:: Work instruction ::
Starting with the first line below, reproduce each line exactly until you have included the one bearing "FYI the section".

:: Records shown ::
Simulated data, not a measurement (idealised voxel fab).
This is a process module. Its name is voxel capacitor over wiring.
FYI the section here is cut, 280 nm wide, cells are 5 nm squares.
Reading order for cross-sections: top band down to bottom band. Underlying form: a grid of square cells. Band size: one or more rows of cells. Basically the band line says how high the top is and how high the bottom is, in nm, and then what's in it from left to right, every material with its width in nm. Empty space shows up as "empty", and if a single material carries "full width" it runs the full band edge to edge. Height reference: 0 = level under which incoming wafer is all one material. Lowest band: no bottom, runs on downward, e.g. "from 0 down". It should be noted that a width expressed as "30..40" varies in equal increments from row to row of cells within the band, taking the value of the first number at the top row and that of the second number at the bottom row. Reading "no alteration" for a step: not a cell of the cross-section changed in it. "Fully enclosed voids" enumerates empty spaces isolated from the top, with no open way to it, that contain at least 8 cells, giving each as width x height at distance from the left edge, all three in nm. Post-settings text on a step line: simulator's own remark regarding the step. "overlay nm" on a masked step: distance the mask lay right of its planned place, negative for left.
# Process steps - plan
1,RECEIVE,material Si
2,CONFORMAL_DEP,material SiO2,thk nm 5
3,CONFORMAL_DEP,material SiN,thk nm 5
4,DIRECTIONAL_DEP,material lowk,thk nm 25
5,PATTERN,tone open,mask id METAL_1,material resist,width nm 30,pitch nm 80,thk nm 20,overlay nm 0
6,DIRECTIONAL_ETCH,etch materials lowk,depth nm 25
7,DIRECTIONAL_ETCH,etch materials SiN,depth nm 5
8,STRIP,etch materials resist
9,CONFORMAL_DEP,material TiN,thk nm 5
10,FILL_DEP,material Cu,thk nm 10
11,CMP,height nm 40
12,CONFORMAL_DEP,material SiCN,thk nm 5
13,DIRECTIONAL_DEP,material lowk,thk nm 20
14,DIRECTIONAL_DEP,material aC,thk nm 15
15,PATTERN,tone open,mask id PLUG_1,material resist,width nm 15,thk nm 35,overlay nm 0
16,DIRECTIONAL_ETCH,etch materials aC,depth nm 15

:: Exercise answer ::
Simulated data, not a measurement (idealised voxel fab).
This is a process module. Its name is voxel capacitor over wiring.
FYI the section here is cut, 280 nm wide, cells are 5 nm squares.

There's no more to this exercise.